> _WORK TASK_:
Print the following entries without any change.

> _EXCERPTED DATA_:
-- Opening Marker --
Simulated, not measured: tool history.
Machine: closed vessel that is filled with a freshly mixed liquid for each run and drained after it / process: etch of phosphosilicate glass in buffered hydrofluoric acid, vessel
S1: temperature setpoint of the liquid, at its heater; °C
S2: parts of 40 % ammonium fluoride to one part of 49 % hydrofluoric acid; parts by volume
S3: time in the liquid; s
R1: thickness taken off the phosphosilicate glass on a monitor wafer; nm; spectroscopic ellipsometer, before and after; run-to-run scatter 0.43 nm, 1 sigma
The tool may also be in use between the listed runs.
-- Closing Marker --

> _EXPECTED ANSWER_:
Simulated, not measured: tool history.
Machine: closed vessel that is filled with a freshly mixed liquid for each run and drained after it / process: etch of phosphosilicate glass in buffered hydrofluoric acid, vessel
S1: temperature setpoint of the liquid, at its heater; °C
S2: parts of 40 % ammonium fluoride to one part of 49 % hydrofluoric acid; parts by volume
S3: time in the liquid; s
R1: thickness taken off the phosphosilicate glass on a monitor wafer; nm; spectroscopic ellipsometer, before and after; run-to-run scatter 0.43 nm, 1 sigma
The tool may also be in use between the listed runs.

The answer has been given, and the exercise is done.